▶ _GIVEN ENTRIES_:
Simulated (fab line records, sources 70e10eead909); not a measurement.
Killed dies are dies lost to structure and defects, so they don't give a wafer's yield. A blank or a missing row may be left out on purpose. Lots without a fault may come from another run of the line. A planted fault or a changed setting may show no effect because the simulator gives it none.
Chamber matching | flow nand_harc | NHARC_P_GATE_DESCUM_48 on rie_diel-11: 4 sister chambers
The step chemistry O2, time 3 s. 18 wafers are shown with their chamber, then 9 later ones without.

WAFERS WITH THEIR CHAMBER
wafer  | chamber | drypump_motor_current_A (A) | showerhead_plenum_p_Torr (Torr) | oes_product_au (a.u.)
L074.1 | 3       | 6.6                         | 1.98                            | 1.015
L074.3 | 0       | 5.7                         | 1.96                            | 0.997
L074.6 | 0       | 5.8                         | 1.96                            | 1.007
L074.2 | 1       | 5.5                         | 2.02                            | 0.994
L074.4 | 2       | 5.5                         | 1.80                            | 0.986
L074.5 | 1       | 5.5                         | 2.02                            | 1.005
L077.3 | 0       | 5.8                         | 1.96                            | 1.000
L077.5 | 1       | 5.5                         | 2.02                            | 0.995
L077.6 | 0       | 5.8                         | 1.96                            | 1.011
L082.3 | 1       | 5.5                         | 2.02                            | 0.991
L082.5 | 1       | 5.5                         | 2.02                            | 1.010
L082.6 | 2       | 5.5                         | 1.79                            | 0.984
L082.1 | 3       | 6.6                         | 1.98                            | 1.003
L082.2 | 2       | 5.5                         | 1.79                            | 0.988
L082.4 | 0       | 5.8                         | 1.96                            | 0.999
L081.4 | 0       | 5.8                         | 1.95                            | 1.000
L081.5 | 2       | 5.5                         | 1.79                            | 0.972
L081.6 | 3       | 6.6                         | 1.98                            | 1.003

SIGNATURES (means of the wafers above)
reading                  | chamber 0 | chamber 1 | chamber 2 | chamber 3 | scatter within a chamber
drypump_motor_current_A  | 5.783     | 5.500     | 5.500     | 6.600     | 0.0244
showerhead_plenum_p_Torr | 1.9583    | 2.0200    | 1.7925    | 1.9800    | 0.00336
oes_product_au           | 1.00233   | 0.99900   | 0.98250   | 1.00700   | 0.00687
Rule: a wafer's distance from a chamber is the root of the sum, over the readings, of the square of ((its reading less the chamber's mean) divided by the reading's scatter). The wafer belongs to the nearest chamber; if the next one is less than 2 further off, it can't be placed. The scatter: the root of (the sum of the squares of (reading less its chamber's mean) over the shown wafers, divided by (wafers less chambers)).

▶ _ASSIGNED TASK_:
Reproduce word for word only the first line of the listing above and each line after it through the line with "WAFERS WITH THEIR CHAMBER".

▶ _YOUR SOLUTION_:
Simulated (fab line records, sources 70e10eead909); not a measurement.
Killed dies are dies lost to structure and defects, so they don't give a wafer's yield. A blank or a missing row may be left out on purpose. Lots without a fault may come from another run of the line. A planted fault or a changed setting may show no effect because the simulator gives it none.
Chamber matching | flow nand_harc | NHARC_P_GATE_DESCUM_48 on rie_diel-11: 4 sister chambers
The step chemistry O2, time 3 s. 18 wafers are shown with their chamber, then 9 later ones without.

WAFERS WITH THEIR CHAMBER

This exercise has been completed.